**Work task**
Each record should be copied exactly, and none of them omitted.

────────────────────

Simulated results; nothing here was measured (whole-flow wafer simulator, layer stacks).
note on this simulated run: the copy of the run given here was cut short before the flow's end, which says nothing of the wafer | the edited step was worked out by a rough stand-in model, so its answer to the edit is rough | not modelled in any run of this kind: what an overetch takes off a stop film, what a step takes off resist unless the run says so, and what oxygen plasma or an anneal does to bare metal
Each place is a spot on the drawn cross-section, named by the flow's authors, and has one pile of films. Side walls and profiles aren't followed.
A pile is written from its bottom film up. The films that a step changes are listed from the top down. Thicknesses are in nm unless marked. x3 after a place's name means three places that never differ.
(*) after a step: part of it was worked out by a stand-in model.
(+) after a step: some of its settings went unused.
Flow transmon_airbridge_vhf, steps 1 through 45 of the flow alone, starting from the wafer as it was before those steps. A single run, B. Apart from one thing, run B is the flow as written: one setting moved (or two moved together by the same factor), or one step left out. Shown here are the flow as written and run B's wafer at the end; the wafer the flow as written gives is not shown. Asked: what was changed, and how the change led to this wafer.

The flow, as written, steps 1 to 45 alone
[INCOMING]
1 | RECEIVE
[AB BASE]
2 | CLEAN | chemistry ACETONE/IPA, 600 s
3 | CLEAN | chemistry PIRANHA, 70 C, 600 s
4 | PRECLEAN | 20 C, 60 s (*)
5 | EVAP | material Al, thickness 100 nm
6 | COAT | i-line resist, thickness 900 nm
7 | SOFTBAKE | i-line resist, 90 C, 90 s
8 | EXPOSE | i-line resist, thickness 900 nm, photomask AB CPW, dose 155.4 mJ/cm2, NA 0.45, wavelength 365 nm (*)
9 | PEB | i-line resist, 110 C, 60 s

────────────────────

**Exercise response**
Simulated results; nothing here was measured (whole-flow wafer simulator, layer stacks).
note on this simulated run: the copy of the run given here was cut short before the flow's end, which says nothing of the wafer | the edited step was worked out by a rough stand-in model, so its answer to the edit is rough | not modelled in any run of this kind: what an overetch takes off a stop film, what a step takes off resist unless the run says so, and what oxygen plasma or an anneal does to bare metal
Each place is a spot on the drawn cross-section, named by the flow's authors, and has one pile of films. Side walls and profiles aren't followed.
A pile is written from its bottom film up. The films that a step changes are listed from the top down. Thicknesses are in nm unless marked. x3 after a place's name means three places that never differ.
(*) after a step: part of it was worked out by a stand-in model.
(+) after a step: some of its settings went unused.
Flow transmon_airbridge_vhf, steps 1 through 45 of the flow alone, starting from the wafer as it was before those steps. A single run, B. Apart from one thing, run B is the flow as written: one setting moved (or two moved together by the same factor), or one step left out. Shown here are the flow as written and run B's wafer at the end; the wafer the flow as written gives is not shown. Asked: what was changed, and how the change led to this wafer.

The flow, as written, steps 1 to 45 alone
[INCOMING]
1 | RECEIVE
[AB BASE]
2 | CLEAN | chemistry ACETONE/IPA, 600 s
3 | CLEAN | chemistry PIRANHA, 70 C, 600 s
4 | PRECLEAN | 20 C, 60 s (*)
5 | EVAP | material Al, thickness 100 nm
6 | COAT | i-line resist, thickness 900 nm
7 | SOFTBAKE | i-line resist, 90 C, 90 s
8 | EXPOSE | i-line resist, thickness 900 nm, photomask AB CPW, dose 155.4 mJ/cm2, NA 0.45, wavelength 365 nm (*)
9 | PEB | i-line resist, 110 C, 60 s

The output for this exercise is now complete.